▸ **Given information**
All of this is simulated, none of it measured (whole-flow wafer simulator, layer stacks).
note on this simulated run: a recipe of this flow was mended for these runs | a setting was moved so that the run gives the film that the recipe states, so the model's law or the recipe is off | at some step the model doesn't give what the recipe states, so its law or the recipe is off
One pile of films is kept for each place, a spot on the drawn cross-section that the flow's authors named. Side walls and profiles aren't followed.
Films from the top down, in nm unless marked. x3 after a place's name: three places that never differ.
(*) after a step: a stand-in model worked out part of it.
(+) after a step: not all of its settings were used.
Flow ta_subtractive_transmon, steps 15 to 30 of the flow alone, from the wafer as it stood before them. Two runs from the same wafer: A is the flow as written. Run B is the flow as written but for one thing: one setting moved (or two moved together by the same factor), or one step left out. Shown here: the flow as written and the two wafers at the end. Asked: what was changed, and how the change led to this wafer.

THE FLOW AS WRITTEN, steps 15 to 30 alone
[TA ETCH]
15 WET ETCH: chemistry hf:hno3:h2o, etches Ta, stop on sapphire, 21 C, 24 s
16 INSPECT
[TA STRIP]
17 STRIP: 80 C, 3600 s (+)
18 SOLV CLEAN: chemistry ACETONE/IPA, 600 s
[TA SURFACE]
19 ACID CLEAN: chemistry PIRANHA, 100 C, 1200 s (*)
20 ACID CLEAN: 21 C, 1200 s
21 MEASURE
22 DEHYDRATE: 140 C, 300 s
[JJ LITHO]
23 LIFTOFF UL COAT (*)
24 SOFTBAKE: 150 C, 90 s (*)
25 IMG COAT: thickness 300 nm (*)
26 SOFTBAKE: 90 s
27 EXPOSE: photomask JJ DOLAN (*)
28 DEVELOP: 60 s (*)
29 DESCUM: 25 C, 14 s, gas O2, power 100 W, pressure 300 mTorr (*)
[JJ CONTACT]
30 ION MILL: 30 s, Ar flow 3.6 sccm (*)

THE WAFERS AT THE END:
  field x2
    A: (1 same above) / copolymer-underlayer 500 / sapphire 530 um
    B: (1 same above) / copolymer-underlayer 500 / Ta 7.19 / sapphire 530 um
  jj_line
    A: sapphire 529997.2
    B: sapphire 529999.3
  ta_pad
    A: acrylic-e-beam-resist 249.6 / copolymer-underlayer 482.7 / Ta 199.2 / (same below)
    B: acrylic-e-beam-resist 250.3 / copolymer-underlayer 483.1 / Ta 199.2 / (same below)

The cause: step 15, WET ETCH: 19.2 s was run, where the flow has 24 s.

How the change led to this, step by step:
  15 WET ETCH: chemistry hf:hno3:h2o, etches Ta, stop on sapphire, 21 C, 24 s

▸ **Activity**
If a line comes after the one that contains "note on this", leave it out; return every line of the entries up to that point exactly, starting with the first, with that line included.

▸ **Worked solution**
All of this is simulated, none of it measured (whole-flow wafer simulator, layer stacks).
note on this simulated run: a recipe of this flow was mended for these runs | a setting was moved so that the run gives the film that the recipe states, so the model's law or the recipe is off | at some step the model doesn't give what the recipe states, so its law or the recipe is off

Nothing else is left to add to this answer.